--- Work task ---
Up to and including the line with "Per-run results on", restate the records below word for word, beginning with their first line.

--- Listed records ---
========

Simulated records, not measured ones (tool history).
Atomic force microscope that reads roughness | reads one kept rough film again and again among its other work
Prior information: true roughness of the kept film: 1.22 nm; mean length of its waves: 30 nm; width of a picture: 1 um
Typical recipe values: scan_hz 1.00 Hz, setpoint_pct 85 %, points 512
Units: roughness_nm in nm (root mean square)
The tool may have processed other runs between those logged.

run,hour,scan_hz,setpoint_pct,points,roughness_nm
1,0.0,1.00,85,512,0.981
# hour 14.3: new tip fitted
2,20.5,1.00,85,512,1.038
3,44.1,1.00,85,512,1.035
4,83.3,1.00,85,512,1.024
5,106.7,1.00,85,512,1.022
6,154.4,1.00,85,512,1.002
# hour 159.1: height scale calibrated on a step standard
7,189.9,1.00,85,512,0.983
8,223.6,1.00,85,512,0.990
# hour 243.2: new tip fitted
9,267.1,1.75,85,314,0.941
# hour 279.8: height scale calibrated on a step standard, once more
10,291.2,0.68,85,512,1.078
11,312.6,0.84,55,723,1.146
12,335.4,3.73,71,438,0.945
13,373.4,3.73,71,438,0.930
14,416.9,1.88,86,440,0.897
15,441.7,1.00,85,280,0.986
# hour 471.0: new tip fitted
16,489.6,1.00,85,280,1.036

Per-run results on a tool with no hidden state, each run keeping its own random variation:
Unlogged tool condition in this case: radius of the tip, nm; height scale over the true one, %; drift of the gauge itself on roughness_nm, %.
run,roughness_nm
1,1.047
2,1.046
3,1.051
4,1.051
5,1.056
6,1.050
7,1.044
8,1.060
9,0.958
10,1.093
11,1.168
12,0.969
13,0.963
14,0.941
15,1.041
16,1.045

========

--- Expected answer ---
Simulated records, not measured ones (tool history).
Atomic force microscope that reads roughness | reads one kept rough film again and again among its other work
Prior information: true roughness of the kept film: 1.22 nm; mean length of its waves: 30 nm; width of a picture: 1 um
Typical recipe values: scan_hz 1.00 Hz, setpoint_pct 85 %, points 512
Units: roughness_nm in nm (root mean square)
The tool may have processed other runs between those logged.

run,hour,scan_hz,setpoint_pct,points,roughness_nm
1,0.0,1.00,85,512,0.981
# hour 14.3: new tip fitted
2,20.5,1.00,85,512,1.038
3,44.1,1.00,85,512,1.035
4,83.3,1.00,85,512,1.024
5,106.7,1.00,85,512,1.022
6,154.4,1.00,85,512,1.002
# hour 159.1: height scale calibrated on a step standard
7,189.9,1.00,85,512,0.983
8,223.6,1.00,85,512,0.990
# hour 243.2: new tip fitted
9,267.1,1.75,85,314,0.941
# hour 279.8: height scale calibrated on a step standard, once more
10,291.2,0.68,85,512,1.078
11,312.6,0.84,55,723,1.146
12,335.4,3.73,71,438,0.945
13,373.4,3.73,71,438,0.930
14,416.9,1.88,86,440,0.897
15,441.7,1.00,85,280,0.986
# hour 471.0: new tip fitted
16,489.6,1.00,85,280,1.036

Per-run results on a tool with no hidden state, each run keeping its own random variation:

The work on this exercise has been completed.